◆ ◆ ◆ ◆ ◆ ◆ ◆
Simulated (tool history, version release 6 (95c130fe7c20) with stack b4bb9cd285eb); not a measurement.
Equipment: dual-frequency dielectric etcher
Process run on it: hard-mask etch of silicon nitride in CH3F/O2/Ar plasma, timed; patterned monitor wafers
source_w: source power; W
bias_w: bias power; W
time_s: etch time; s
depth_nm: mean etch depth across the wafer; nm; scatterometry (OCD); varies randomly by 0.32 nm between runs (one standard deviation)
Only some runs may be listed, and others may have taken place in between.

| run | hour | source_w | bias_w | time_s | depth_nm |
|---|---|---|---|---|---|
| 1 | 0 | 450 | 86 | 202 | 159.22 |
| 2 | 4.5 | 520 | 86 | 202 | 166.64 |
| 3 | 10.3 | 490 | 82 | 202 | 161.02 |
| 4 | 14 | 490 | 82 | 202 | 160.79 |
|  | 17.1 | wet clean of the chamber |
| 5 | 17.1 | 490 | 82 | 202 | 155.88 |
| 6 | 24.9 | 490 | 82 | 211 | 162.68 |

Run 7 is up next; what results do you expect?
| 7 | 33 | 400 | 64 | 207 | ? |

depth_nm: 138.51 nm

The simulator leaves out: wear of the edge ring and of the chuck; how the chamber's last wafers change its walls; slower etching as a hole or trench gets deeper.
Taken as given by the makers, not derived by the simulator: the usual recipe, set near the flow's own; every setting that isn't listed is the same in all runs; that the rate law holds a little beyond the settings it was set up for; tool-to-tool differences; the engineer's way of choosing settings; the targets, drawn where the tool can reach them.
◆ ◆ ◆ ◆ ◆ ◆ ◆

Look at the material above and copy, word for word, its lines from the first through the one containing "202 | 166.64 |".

> _Solution_:
Simulated (tool history, version release 6 (95c130fe7c20) with stack b4bb9cd285eb); not a measurement.
Equipment: dual-frequency dielectric etcher
Process run on it: hard-mask etch of silicon nitride in CH3F/O2/Ar plasma, timed; patterned monitor wafers
source_w: source power; W
bias_w: bias power; W
time_s: etch time; s
depth_nm: mean etch depth across the wafer; nm; scatterometry (OCD); varies randomly by 0.32 nm between runs (one standard deviation)
Only some runs may be listed, and others may have taken place in between.

| run | hour | source_w | bias_w | time_s | depth_nm |
|---|---|---|---|---|---|
| 1 | 0 | 450 | 86 | 202 | 159.22 |
| 2 | 4.5 | 520 | 86 | 202 | 166.64 |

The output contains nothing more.